Work item:
This exercise requires every record to be repeated exactly.

Data excerpts:
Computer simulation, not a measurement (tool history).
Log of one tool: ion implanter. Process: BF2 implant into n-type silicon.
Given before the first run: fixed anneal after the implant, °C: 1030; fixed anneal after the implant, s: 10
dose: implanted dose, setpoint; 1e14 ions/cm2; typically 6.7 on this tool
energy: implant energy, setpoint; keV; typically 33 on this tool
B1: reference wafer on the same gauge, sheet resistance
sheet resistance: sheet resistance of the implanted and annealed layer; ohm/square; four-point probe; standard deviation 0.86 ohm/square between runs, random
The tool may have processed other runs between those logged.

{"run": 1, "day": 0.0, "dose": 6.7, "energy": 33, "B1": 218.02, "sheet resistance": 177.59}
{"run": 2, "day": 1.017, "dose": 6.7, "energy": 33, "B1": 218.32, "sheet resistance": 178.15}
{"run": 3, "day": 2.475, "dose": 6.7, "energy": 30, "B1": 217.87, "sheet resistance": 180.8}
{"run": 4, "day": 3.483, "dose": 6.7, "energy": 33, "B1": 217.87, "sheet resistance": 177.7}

Written solution:
Computer simulation, not a measurement (tool history).
Log of one tool: ion implanter. Process: BF2 implant into n-type silicon.
Given before the first run: fixed anneal after the implant, °C: 1030; fixed anneal after the implant, s: 10
dose: implanted dose, setpoint; 1e14 ions/cm2; typically 6.7 on this tool
energy: implant energy, setpoint; keV; typically 33 on this tool
B1: reference wafer on the same gauge, sheet resistance
sheet resistance: sheet resistance of the implanted and annealed layer; ohm/square; four-point probe; standard deviation 0.86 ohm/square between runs, random
The tool may have processed other runs between those logged.

{"run": 1, "day": 0.0, "dose": 6.7, "energy": 33, "B1": 218.02, "sheet resistance": 177.59}
{"run": 2, "day": 1.017, "dose": 6.7, "energy": 33, "B1": 218.32, "sheet resistance": 178.15}
{"run": 3, "day": 2.475, "dose": 6.7, "energy": 30, "B1": 217.87, "sheet resistance": 180.8}
{"run": 4, "day": 3.483, "dose": 6.7, "energy": 33, "B1": 217.87, "sheet resistance": 177.7}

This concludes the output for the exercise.